Your answer should repeat every record verbatim.

== Given records

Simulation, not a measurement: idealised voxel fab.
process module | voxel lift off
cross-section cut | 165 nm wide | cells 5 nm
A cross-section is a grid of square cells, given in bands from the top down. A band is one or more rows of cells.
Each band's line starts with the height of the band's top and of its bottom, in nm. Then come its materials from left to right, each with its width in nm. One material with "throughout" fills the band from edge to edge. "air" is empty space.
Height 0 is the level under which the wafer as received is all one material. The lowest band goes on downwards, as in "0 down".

====

> [Response area]:
Simulation, not a measurement: idealised voxel fab.
process module | voxel lift off
cross-section cut | 165 nm wide | cells 5 nm
A cross-section is a grid of square cells, given in bands from the top down. A band is one or more rows of cells.
Each band's line starts with the height of the band's top and of its bottom, in nm. Then come its materials from left to right, each with its width in nm. One material with "throughout" fills the band from edge to edge. "air" is empty space.
Height 0 is the level under which the wafer as received is all one material. The lowest band goes on downwards, as in "0 down".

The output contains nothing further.